### Records supplied ###

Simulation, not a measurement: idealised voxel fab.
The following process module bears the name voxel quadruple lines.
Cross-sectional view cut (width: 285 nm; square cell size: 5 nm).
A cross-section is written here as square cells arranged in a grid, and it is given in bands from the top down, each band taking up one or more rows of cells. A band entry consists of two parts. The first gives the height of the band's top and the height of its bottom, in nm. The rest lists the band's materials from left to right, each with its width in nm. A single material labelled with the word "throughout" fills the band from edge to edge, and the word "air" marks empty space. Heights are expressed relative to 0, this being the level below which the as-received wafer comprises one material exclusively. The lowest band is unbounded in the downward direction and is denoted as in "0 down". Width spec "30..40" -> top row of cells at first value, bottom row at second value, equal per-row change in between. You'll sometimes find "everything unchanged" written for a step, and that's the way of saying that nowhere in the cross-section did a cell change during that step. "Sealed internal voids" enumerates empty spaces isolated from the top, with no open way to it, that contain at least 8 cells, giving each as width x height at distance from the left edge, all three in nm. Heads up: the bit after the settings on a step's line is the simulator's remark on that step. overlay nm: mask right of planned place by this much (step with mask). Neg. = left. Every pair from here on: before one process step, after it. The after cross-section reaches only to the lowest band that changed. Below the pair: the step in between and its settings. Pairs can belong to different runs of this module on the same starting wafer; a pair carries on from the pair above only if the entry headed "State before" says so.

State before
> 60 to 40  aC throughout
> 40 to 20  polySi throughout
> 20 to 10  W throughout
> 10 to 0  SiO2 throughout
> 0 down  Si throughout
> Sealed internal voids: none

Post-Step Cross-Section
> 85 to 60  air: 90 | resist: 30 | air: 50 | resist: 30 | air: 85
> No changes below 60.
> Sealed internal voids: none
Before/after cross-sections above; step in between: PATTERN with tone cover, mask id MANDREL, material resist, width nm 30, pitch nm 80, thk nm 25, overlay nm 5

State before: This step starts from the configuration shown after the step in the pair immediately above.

###

Required action: The reply should consist solely of the lines of the data, exact, from the opening line through the line with "Cross-sectional view cut", inclusive.

Answer space:
Simulation, not a measurement: idealised voxel fab.
The following process module bears the name voxel quadruple lines.
Cross-sectional view cut (width: 285 nm; square cell size: 5 nm).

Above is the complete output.